═════ Given information

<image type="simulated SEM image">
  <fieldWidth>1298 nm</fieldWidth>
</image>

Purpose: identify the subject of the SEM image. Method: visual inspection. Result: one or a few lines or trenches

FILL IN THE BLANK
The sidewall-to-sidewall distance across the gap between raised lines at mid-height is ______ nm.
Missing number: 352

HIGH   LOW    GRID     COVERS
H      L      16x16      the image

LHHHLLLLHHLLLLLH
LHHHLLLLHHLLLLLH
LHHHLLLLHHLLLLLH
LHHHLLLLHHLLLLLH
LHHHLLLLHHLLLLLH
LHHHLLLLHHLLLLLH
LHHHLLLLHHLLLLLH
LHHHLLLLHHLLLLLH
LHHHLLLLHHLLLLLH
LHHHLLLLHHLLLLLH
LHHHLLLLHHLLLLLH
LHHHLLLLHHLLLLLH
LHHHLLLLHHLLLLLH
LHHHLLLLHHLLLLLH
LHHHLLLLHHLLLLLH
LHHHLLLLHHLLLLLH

══════════

Work instruction: From the records above, print exactly the lines that run from the line with "<fieldWidth>1298 nm</fieldWidth>" to the line with "Missing number: 352", inclusive.

Reply:
  <fieldWidth>1298 nm</fieldWidth>
</image>

Purpose: identify the subject of the SEM image. Method: visual inspection. Result: one or a few lines or trenches

FILL IN THE BLANK
The sidewall-to-sidewall distance across the gap between raised lines at mid-height is ______ nm.
Missing number: 352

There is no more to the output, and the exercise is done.